◆ Work order:
These entries are to be retyped in full, word for word.

━━━━━━━━━━

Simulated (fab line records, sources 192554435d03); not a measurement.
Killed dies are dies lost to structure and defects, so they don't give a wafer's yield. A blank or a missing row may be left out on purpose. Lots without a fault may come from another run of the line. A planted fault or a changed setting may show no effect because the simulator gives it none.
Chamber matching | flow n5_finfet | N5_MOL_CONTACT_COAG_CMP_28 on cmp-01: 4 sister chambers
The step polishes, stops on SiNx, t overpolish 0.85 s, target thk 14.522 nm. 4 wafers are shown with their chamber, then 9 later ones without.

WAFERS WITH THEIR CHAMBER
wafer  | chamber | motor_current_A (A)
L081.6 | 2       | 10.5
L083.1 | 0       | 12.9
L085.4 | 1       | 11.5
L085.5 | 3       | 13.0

━━━━━━━━━━

◆ Exercise response:
Simulated (fab line records, sources 192554435d03); not a measurement.
Killed dies are dies lost to structure and defects, so they don't give a wafer's yield. A blank or a missing row may be left out on purpose. Lots without a fault may come from another run of the line. A planted fault or a changed setting may show no effect because the simulator gives it none.
Chamber matching | flow n5_finfet | N5_MOL_CONTACT_COAG_CMP_28 on cmp-01: 4 sister chambers
The step polishes, stops on SiNx, t overpolish 0.85 s, target thk 14.522 nm. 4 wafers are shown with their chamber, then 9 later ones without.

WAFERS WITH THEIR CHAMBER
wafer  | chamber | motor_current_A (A)
L081.6 | 2       | 10.5
L083.1 | 0       | 12.9
L085.4 | 1       | 11.5
L085.5 | 3       | 13.0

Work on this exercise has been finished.